##### LISTED ENTRIES
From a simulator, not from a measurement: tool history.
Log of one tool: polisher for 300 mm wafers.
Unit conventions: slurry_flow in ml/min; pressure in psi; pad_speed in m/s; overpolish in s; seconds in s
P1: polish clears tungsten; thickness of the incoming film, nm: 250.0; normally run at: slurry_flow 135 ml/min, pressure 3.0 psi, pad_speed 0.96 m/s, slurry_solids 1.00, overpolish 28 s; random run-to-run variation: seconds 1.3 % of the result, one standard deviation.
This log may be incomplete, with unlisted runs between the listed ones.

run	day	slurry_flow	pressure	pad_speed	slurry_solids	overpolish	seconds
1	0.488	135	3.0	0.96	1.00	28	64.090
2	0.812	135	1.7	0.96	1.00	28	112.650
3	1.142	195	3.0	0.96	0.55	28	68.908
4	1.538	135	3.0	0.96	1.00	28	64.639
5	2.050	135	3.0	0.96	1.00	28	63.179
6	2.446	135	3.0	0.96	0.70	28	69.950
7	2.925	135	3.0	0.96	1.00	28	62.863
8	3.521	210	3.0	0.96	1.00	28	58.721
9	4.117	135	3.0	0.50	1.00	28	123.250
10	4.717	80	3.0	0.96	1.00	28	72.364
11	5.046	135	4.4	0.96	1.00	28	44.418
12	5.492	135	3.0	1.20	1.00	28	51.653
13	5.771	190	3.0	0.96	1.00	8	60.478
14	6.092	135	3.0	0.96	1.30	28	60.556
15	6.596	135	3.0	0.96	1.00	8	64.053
##########

■ **ASSIGNED TASK**: Write out the records shown above, exactly as they appear.

■ **TASK ANSWER**:
From a simulator, not from a measurement: tool history.
Log of one tool: polisher for 300 mm wafers.
Unit conventions: slurry_flow in ml/min; pressure in psi; pad_speed in m/s; overpolish in s; seconds in s
P1: polish clears tungsten; thickness of the incoming film, nm: 250.0; normally run at: slurry_flow 135 ml/min, pressure 3.0 psi, pad_speed 0.96 m/s, slurry_solids 1.00, overpolish 28 s; random run-to-run variation: seconds 1.3 % of the result, one standard deviation.
This log may be incomplete, with unlisted runs between the listed ones.

run	day	slurry_flow	pressure	pad_speed	slurry_solids	overpolish	seconds
1	0.488	135	3.0	0.96	1.00	28	64.090
2	0.812	135	1.7	0.96	1.00	28	112.650
3	1.142	195	3.0	0.96	0.55	28	68.908
4	1.538	135	3.0	0.96	1.00	28	64.639
5	2.050	135	3.0	0.96	1.00	28	63.179
6	2.446	135	3.0	0.96	0.70	28	69.950
7	2.925	135	3.0	0.96	1.00	28	62.863
8	3.521	210	3.0	0.96	1.00	28	58.721
9	4.117	135	3.0	0.50	1.00	28	123.250
10	4.717	80	3.0	0.96	1.00	28	72.364
11	5.046	135	4.4	0.96	1.00	28	44.418
12	5.492	135	3.0	1.20	1.00	28	51.653
13	5.771	190	3.0	0.96	1.00	8	60.478
14	6.092	135	3.0	0.96	1.30	28	60.556
15	6.596	135	3.0	0.96	1.00	8	64.053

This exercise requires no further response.